————

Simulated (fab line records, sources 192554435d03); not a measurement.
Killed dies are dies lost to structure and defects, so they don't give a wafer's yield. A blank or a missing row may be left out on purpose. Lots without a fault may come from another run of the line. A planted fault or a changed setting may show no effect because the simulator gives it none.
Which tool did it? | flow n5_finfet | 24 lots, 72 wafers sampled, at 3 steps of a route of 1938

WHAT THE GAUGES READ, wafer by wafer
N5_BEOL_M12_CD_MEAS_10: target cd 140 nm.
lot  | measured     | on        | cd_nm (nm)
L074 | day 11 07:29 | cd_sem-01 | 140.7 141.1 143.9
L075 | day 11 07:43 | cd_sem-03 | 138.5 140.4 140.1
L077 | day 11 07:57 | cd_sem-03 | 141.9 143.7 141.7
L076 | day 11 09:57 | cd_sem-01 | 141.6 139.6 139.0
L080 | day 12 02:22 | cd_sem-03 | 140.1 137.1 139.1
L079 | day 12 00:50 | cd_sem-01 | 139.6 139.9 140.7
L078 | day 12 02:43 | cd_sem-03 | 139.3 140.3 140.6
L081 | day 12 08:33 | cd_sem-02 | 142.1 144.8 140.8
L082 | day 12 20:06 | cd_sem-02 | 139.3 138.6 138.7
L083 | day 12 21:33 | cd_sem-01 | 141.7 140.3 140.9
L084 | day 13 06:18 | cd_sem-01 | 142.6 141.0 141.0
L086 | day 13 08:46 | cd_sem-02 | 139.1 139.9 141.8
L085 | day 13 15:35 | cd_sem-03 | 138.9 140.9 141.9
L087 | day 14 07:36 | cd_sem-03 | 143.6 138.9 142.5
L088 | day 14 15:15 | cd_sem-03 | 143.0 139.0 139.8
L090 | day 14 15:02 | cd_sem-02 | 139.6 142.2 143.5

————

§ EXERCISE
Emit, unaltered, the lines from the top of the listing down through the line that holds "L088 | day 14"; emit nothing else.

§ WORKED SOLUTION
Simulated (fab line records, sources 192554435d03); not a measurement.
Killed dies are dies lost to structure and defects, so they don't give a wafer's yield. A blank or a missing row may be left out on purpose. Lots without a fault may come from another run of the line. A planted fault or a changed setting may show no effect because the simulator gives it none.
Which tool did it? | flow n5_finfet | 24 lots, 72 wafers sampled, at 3 steps of a route of 1938

WHAT THE GAUGES READ, wafer by wafer
N5_BEOL_M12_CD_MEAS_10: target cd 140 nm.
lot  | measured     | on        | cd_nm (nm)
L074 | day 11 07:29 | cd_sem-01 | 140.7 141.1 143.9
L075 | day 11 07:43 | cd_sem-03 | 138.5 140.4 140.1
L077 | day 11 07:57 | cd_sem-03 | 141.9 143.7 141.7
L076 | day 11 09:57 | cd_sem-01 | 141.6 139.6 139.0
L080 | day 12 02:22 | cd_sem-03 | 140.1 137.1 139.1
L079 | day 12 00:50 | cd_sem-01 | 139.6 139.9 140.7
L078 | day 12 02:43 | cd_sem-03 | 139.3 140.3 140.6
L081 | day 12 08:33 | cd_sem-02 | 142.1 144.8 140.8
L082 | day 12 20:06 | cd_sem-02 | 139.3 138.6 138.7
L083 | day 12 21:33 | cd_sem-01 | 141.7 140.3 140.9
L084 | day 13 06:18 | cd_sem-01 | 142.6 141.0 141.0
L086 | day 13 08:46 | cd_sem-02 | 139.1 139.9 141.8
L085 | day 13 15:35 | cd_sem-03 | 138.9 140.9 141.9
L087 | day 14 07:36 | cd_sem-03 | 143.6 138.9 142.5
L088 | day 14 15:15 | cd_sem-03 | 143.0 139.0 139.8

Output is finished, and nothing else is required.